• _Work task_
Take the data below and extract the lines from the one with "13 STRIP: chemistry" to the one with "20 CVD: material", inclusive, exactly as written.

• _Given records_
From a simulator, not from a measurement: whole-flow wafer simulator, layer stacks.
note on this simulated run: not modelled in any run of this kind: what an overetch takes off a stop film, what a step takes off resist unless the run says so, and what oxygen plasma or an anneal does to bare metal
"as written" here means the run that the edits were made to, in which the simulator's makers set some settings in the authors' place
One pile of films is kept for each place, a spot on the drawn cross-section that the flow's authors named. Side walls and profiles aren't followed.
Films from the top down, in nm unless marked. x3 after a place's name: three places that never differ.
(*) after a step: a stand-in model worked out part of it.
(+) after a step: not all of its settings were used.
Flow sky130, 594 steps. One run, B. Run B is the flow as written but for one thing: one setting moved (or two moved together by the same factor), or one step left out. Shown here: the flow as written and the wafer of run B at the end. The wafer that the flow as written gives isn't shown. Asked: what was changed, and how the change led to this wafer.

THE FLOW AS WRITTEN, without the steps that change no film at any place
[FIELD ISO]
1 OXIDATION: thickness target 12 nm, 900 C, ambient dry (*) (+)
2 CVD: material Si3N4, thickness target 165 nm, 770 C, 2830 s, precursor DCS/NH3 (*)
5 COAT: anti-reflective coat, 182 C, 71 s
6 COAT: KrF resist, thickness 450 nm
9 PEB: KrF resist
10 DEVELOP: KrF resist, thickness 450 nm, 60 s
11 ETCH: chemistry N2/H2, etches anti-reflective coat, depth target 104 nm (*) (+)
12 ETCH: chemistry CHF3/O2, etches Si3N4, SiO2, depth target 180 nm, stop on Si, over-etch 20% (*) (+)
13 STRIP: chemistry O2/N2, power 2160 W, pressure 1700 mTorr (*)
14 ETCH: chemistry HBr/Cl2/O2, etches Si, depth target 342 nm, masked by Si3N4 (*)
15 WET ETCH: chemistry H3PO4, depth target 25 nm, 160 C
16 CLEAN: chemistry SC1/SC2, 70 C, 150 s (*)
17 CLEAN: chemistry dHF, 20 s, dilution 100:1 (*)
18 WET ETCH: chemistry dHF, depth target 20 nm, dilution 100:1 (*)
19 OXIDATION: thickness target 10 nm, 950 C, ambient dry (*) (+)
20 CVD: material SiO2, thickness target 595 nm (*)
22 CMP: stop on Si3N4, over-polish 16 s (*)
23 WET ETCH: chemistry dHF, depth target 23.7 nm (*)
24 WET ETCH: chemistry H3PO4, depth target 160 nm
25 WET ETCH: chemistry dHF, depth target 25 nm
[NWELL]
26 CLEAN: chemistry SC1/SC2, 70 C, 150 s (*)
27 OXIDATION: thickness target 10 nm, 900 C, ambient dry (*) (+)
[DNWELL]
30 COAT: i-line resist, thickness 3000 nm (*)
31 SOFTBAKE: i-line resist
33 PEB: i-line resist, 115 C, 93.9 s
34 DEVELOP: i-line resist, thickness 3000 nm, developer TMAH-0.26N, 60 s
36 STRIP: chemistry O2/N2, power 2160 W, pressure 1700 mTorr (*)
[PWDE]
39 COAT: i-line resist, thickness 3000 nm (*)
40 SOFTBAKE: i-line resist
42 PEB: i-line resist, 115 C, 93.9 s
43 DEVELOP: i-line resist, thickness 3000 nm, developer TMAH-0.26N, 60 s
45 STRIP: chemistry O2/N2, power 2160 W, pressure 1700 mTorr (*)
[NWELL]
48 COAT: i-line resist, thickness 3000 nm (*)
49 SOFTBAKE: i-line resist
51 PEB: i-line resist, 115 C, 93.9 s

• _Written reply_
13 STRIP: chemistry O2/N2, power 2160 W, pressure 1700 mTorr (*)
14 ETCH: chemistry HBr/Cl2/O2, etches Si, depth target 342 nm, masked by Si3N4 (*)
15 WET ETCH: chemistry H3PO4, depth target 25 nm, 160 C
16 CLEAN: chemistry SC1/SC2, 70 C, 150 s (*)
17 CLEAN: chemistry dHF, 20 s, dilution 100:1 (*)
18 WET ETCH: chemistry dHF, depth target 20 nm, dilution 100:1 (*)
19 OXIDATION: thickness target 10 nm, 950 C, ambient dry (*) (+)
20 CVD: material SiO2, thickness target 595 nm (*)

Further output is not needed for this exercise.